Excerpted data:
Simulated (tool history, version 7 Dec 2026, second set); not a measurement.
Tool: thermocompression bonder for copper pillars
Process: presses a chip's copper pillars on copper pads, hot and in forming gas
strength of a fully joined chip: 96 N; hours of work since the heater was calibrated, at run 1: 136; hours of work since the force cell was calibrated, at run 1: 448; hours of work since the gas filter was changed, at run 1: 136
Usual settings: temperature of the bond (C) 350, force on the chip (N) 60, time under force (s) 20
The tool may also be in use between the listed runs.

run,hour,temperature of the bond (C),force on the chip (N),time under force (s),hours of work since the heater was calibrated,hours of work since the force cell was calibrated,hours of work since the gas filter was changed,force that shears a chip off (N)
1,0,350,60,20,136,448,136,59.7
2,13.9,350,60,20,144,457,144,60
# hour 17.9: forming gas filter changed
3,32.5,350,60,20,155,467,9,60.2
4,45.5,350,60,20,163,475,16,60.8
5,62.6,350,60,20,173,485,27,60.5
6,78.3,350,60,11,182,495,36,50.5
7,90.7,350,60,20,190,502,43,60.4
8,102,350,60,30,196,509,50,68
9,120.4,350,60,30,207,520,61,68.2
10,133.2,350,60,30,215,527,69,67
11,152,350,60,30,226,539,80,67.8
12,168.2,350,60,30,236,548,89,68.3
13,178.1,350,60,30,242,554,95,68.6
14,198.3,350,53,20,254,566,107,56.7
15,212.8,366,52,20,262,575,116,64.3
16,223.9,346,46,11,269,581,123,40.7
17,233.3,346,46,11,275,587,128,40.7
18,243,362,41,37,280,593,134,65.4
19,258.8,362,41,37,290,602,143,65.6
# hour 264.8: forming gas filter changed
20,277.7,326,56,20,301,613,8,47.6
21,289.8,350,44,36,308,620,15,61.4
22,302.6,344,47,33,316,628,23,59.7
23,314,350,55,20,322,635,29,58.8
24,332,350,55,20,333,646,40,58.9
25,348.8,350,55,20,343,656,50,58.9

Activity:
Would you restate, word for word, every line of the listing from its first line through the line with "Process: presses a"?

Exercise solution:
Simulated (tool history, version 7 Dec 2026, second set); not a measurement.
Tool: thermocompression bonder for copper pillars
Process: presses a chip's copper pillars on copper pads, hot and in forming gas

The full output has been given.